*WORK ITEM*
Below this sentence is a listing; return exactly its lines from the one with "- 9: EPI, material Ru, thk nm 10" to the one with "z 50 to 20 | SiO2 full width", both kept, and nothing more.

*STORED DATA*
-- Opening Marker --
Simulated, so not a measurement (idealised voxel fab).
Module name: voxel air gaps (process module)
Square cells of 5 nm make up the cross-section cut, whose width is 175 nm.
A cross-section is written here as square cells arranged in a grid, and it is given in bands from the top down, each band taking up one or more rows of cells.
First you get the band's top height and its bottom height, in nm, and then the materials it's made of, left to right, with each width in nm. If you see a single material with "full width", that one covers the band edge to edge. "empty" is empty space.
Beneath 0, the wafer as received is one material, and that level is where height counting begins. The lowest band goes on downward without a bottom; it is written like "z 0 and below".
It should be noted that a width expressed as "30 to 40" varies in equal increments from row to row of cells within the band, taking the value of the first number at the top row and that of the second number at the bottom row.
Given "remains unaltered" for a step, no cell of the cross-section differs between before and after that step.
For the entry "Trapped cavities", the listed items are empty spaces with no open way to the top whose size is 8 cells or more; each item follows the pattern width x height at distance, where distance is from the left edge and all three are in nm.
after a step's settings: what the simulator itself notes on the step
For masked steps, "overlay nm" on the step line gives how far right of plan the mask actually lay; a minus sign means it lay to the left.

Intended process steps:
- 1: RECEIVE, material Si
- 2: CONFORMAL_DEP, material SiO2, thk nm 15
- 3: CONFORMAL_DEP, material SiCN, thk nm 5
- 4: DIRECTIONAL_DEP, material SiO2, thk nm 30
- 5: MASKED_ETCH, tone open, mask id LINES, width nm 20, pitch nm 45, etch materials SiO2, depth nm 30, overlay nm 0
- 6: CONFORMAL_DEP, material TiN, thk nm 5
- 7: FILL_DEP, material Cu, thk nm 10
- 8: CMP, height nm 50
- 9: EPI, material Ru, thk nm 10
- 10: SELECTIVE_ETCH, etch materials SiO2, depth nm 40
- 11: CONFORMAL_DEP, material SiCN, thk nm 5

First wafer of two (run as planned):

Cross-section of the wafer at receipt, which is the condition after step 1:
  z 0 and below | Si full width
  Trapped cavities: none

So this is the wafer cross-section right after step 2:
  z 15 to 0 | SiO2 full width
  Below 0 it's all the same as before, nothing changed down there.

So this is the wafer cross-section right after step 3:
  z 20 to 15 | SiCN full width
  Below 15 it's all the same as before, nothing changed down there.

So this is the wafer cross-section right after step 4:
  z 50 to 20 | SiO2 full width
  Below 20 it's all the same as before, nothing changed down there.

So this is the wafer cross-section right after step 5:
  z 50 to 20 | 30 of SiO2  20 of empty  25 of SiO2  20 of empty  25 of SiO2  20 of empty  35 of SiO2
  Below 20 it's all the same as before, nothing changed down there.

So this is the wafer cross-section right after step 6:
-- Closing Marker --

*RESPONSE BOX*
- 9: EPI, material Ru, thk nm 10
- 10: SELECTIVE_ETCH, etch materials SiO2, depth nm 40
- 11: CONFORMAL_DEP, material SiCN, thk nm 5

First wafer of two (run as planned):

Cross-section of the wafer at receipt, which is the condition after step 1:
  z 0 and below | Si full width
  Trapped cavities: none

So this is the wafer cross-section right after step 2:
  z 15 to 0 | SiO2 full width
  Below 0 it's all the same as before, nothing changed down there.

So this is the wafer cross-section right after step 3:
  z 20 to 15 | SiCN full width
  Below 15 it's all the same as before, nothing changed down there.

So this is the wafer cross-section right after step 4:
  z 50 to 20 | SiO2 full width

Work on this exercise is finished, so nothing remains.